[GIVEN ENTRIES]
****************

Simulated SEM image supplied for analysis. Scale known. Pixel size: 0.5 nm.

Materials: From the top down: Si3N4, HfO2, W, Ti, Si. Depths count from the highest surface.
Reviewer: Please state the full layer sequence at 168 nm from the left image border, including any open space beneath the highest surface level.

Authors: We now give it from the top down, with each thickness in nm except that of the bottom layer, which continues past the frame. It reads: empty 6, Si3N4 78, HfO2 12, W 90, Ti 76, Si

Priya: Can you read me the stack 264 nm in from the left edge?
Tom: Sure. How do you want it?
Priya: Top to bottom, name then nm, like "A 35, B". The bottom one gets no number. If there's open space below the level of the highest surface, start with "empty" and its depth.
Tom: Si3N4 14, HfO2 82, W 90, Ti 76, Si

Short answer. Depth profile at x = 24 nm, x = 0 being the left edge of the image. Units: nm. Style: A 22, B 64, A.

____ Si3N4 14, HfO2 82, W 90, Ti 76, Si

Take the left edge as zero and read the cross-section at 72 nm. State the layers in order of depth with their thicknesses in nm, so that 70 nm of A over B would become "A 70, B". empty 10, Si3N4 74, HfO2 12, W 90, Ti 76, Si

****************

[WORK ITEM]
The required output is the exact run of lines from the beginning of the listing above to the line that contains "Materials: From the", inclusive of both.

[RESPONSE]
Simulated SEM image supplied for analysis. Scale known. Pixel size: 0.5 nm.

Materials: From the top down: Si3N4, HfO2, W, Ti, Si. Depths count from the highest surface.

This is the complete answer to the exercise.